BRIEF:
When you output the entries, begin with the first line and end with the line containing "Best wishes", keeping each line exactly as it is.

━━━━
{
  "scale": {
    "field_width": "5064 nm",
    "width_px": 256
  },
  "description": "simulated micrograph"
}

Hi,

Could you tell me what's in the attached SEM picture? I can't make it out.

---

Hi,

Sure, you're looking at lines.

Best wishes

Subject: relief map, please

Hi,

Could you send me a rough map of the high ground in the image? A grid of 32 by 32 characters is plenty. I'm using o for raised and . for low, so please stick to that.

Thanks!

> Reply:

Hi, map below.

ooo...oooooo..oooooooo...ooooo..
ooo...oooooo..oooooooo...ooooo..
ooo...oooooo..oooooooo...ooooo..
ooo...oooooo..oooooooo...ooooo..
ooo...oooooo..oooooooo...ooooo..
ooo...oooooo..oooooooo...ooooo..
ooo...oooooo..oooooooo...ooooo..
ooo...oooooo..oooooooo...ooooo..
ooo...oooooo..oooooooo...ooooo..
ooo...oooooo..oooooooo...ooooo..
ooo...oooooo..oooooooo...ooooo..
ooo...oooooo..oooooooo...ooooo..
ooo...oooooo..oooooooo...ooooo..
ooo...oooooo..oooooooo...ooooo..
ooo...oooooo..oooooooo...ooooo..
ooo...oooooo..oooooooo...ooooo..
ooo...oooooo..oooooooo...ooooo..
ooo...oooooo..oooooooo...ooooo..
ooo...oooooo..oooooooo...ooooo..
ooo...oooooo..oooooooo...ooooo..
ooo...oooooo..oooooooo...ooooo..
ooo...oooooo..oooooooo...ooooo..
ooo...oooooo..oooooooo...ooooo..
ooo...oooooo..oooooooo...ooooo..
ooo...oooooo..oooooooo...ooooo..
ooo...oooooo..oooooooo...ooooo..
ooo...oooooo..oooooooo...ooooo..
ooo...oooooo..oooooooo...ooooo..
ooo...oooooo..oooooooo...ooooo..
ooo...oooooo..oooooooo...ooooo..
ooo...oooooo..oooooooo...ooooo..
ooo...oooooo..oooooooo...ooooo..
━━━━

YOUR SOLUTION:
{
  "scale": {
    "field_width": "5064 nm",
    "width_px": 256
  },
  "description": "simulated micrograph"
}

Hi,

Could you tell me what's in the attached SEM picture? I can't make it out.

---

Hi,

Sure, you're looking at lines.

Best wishes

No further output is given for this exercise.